### [AVAILABLE DATA]
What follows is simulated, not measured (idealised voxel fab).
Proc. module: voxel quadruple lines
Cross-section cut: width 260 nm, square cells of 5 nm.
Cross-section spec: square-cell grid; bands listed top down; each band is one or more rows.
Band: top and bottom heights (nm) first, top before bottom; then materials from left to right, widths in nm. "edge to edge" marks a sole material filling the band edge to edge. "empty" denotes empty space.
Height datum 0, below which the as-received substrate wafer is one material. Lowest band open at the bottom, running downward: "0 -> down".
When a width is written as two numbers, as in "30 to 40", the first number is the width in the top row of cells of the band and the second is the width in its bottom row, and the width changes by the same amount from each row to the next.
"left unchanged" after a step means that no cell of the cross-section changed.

### [TASK ITEM]
Please write out each line of the listing above exactly.

### [EXERCISE OUTPUT]
What follows is simulated, not measured (idealised voxel fab).
Proc. module: voxel quadruple lines
Cross-section cut: width 260 nm, square cells of 5 nm.
Cross-section spec: square-cell grid; bands listed top down; each band is one or more rows.
Band: top and bottom heights (nm) first, top before bottom; then materials from left to right, widths in nm. "edge to edge" marks a sole material filling the band edge to edge. "empty" denotes empty space.
Height datum 0, below which the as-received substrate wafer is one material. Lowest band open at the bottom, running downward: "0 -> down".
When a width is written as two numbers, as in "30 to 40", the first number is the width in the top row of cells of the band and the second is the width in its bottom row, and the width changes by the same amount from each row to the next.
"left unchanged" after a step means that no cell of the cross-section changed.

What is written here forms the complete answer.